* [Assignment] Locate the line bearing "214.54 | 222.47 |" in the material below, then reproduce it and each following line up to and including the line bearing "nozzle cleaned |".

**** Recorded data
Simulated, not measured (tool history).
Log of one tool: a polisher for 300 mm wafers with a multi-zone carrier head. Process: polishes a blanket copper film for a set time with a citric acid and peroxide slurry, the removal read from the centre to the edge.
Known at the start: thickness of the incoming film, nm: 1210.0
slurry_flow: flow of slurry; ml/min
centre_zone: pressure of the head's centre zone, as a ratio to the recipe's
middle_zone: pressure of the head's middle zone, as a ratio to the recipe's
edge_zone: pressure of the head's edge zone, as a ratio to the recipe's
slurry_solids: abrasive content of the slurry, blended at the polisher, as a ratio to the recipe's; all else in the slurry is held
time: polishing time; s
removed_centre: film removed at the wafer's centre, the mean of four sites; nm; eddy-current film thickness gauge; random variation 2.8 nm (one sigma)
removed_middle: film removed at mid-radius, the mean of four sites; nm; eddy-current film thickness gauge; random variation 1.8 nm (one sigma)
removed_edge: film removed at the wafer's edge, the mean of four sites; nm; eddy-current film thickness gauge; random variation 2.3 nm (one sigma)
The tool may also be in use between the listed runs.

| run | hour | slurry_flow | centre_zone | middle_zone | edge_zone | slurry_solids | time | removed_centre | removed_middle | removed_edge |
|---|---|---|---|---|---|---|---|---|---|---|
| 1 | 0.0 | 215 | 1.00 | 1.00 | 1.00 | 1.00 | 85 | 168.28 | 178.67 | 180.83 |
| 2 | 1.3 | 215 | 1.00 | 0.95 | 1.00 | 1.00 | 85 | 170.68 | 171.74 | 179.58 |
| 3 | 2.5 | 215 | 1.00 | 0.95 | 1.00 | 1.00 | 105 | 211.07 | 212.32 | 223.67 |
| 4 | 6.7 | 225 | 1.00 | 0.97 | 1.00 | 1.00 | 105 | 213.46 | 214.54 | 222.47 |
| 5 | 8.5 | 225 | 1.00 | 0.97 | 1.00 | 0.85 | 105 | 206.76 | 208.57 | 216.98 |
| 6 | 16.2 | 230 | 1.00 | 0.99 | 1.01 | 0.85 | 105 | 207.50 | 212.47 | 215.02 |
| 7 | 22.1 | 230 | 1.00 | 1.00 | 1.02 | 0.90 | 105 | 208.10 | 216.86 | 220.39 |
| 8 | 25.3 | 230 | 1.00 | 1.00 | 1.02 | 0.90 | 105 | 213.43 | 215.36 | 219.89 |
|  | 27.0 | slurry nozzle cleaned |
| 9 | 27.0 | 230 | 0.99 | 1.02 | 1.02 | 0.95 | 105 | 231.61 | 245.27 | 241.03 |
********

* [Response area]
| 4 | 6.7 | 225 | 1.00 | 0.97 | 1.00 | 1.00 | 105 | 213.46 | 214.54 | 222.47 |
| 5 | 8.5 | 225 | 1.00 | 0.97 | 1.00 | 0.85 | 105 | 206.76 | 208.57 | 216.98 |
| 6 | 16.2 | 230 | 1.00 | 0.99 | 1.01 | 0.85 | 105 | 207.50 | 212.47 | 215.02 |
| 7 | 22.1 | 230 | 1.00 | 1.00 | 1.02 | 0.90 | 105 | 208.10 | 216.86 | 220.39 |
| 8 | 25.3 | 230 | 1.00 | 1.00 | 1.02 | 0.90 | 105 | 213.43 | 215.36 | 219.89 |
|  | 27.0 | slurry nozzle cleaned |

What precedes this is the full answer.